→ **Assigned task**
Copy verbatim the material from its first line to the line that holds "52 | 6.9800 |", including that line.

→ **Available data**
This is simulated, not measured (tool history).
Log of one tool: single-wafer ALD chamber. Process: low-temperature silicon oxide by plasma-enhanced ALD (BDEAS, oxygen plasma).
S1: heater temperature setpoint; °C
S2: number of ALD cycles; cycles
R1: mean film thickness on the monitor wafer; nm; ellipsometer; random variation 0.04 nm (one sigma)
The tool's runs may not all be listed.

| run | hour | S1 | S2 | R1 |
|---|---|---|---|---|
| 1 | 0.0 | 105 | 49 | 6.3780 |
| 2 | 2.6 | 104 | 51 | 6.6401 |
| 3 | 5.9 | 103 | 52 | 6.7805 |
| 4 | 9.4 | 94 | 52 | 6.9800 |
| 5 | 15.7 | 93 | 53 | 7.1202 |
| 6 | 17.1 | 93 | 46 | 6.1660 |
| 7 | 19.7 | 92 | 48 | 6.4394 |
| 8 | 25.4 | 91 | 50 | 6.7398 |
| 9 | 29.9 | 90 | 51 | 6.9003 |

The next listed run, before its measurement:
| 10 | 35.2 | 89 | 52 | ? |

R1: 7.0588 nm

→ **Written response**
This is simulated, not measured (tool history).
Log of one tool: single-wafer ALD chamber. Process: low-temperature silicon oxide by plasma-enhanced ALD (BDEAS, oxygen plasma).
S1: heater temperature setpoint; °C
S2: number of ALD cycles; cycles
R1: mean film thickness on the monitor wafer; nm; ellipsometer; random variation 0.04 nm (one sigma)
The tool's runs may not all be listed.

| run | hour | S1 | S2 | R1 |
|---|---|---|---|---|
| 1 | 0.0 | 105 | 49 | 6.3780 |
| 2 | 2.6 | 104 | 51 | 6.6401 |
| 3 | 5.9 | 103 | 52 | 6.7805 |
| 4 | 9.4 | 94 | 52 | 6.9800 |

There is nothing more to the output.